__Task item__: Please copy the lines below exactly, from the first one through the line showing "P1: hard-mask etch".

___ Data supplied
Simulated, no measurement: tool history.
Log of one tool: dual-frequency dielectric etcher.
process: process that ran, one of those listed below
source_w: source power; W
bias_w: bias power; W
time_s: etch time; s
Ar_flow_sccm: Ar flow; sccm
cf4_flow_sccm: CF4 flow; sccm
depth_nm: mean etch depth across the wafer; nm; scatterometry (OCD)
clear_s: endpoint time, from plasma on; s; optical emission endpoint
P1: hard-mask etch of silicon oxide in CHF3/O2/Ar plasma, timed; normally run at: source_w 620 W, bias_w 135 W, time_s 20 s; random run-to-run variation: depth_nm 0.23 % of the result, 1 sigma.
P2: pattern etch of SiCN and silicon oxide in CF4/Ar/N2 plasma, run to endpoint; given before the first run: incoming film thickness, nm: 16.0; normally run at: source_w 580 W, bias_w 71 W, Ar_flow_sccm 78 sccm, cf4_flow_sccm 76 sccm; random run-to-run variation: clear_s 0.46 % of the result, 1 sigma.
______

__Response box__:
Simulated, no measurement: tool history.
Log of one tool: dual-frequency dielectric etcher.
process: process that ran, one of those listed below
source_w: source power; W
bias_w: bias power; W
time_s: etch time; s
Ar_flow_sccm: Ar flow; sccm
cf4_flow_sccm: CF4 flow; sccm
depth_nm: mean etch depth across the wafer; nm; scatterometry (OCD)
clear_s: endpoint time, from plasma on; s; optical emission endpoint
P1: hard-mask etch of silicon oxide in CHF3/O2/Ar plasma, timed; normally run at: source_w 620 W, bias_w 135 W, time_s 20 s; random run-to-run variation: depth_nm 0.23 % of the result, 1 sigma.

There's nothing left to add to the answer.